[EXCERPTED RECORDS]
·····

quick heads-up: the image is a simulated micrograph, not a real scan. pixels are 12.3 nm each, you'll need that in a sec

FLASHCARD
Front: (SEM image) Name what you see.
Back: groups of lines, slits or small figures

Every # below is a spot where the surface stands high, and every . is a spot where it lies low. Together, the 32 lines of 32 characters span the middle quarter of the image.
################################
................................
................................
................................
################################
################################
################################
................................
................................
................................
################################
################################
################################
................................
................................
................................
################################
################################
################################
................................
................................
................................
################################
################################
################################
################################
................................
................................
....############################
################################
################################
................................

·····

[WORK TASK]
In the answer, the lines from the first line of the data above through the line containing "Every # below" must appear exactly as written, with nothing else.

[TASK RESPONSE]
quick heads-up: the image is a simulated micrograph, not a real scan. pixels are 12.3 nm each, you'll need that in a sec

FLASHCARD
Front: (SEM image) Name what you see.
Back: groups of lines, slits or small figures

Every # below is a spot where the surface stands high, and every . is a spot where it lies low. Together, the 32 lines of 32 characters span the middle quarter of the image.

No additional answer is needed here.